----------

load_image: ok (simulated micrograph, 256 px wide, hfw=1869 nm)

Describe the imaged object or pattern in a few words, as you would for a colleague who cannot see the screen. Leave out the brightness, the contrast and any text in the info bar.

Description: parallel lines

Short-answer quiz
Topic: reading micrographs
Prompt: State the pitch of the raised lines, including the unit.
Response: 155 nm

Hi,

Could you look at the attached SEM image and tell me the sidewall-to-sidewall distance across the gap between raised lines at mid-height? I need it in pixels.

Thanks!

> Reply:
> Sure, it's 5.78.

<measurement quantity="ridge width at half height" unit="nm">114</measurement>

----------

WORK REQUEST
The required output is the exact run of lines from the beginning of the records to the line with "Description: parallel lines", that line included.

TASK RESULT
load_image: ok (simulated micrograph, 256 px wide, hfw=1869 nm)

Describe the imaged object or pattern in a few words, as you would for a colleague who cannot see the screen. Leave out the brightness, the contrast and any text in the info bar.

Description: parallel lines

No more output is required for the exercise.